* ACTION ITEM
Copy all of the records below verbatim.

= Beginning of Section =
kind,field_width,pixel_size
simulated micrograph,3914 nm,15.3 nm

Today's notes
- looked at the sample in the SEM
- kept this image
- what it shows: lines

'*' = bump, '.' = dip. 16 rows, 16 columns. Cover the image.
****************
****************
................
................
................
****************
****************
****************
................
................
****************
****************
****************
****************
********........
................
= End of Section =

* TASK RESPONSE
kind,field_width,pixel_size
simulated micrograph,3914 nm,15.3 nm

Today's notes
- looked at the sample in the SEM
- kept this image
- what it shows: lines

'*' = bump, '.' = dip. 16 rows, 16 columns. Cover the image.
****************
****************
................
................
................
****************
****************
****************
................
................
****************
****************
****************
****************
********........
................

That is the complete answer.